**** Record excerpts ****
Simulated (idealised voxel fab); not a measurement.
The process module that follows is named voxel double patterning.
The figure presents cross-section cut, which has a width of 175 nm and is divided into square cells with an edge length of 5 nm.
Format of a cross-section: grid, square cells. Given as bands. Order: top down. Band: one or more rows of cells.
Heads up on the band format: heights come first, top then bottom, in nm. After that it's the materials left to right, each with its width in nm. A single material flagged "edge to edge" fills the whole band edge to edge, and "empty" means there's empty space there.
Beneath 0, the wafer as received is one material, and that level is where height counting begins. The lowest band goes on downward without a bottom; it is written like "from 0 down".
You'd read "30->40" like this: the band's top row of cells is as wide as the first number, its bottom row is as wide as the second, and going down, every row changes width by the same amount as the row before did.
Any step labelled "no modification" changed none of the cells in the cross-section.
****

--- Assigned task ---
The lines above, starting at the one with "Format of a" and ending at the one with "Heads up on", are the only ones to return, exactly as written.

--- Exercise solution ---
Format of a cross-section: grid, square cells. Given as bands. Order: top down. Band: one or more rows of cells.
Heads up on the band format: heights come first, top then bottom, in nm. After that it's the materials left to right, each with its width in nm. A single material flagged "edge to edge" fills the whole band edge to edge, and "empty" means there's empty space there.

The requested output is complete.